■ Work request
Extract the data exactly, missing nothing.

■ Data section
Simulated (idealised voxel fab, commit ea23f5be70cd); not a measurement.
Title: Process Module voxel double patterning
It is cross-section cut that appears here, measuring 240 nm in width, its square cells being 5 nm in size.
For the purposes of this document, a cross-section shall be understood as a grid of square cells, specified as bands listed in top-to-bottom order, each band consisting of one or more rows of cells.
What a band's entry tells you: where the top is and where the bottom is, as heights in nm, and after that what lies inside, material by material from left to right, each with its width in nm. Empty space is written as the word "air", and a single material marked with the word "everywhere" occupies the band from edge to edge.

■ Exercise result
Simulated (idealised voxel fab, commit ea23f5be70cd); not a measurement.
Title: Process Module voxel double patterning
It is cross-section cut that appears here, measuring 240 nm in width, its square cells being 5 nm in size.
For the purposes of this document, a cross-section shall be understood as a grid of square cells, specified as bands listed in top-to-bottom order, each band consisting of one or more rows of cells.
What a band's entry tells you: where the top is and where the bottom is, as heights in nm, and after that what lies inside, material by material from left to right, each with its width in nm. Empty space is written as the word "air", and a single material marked with the word "everywhere" occupies the band from edge to edge.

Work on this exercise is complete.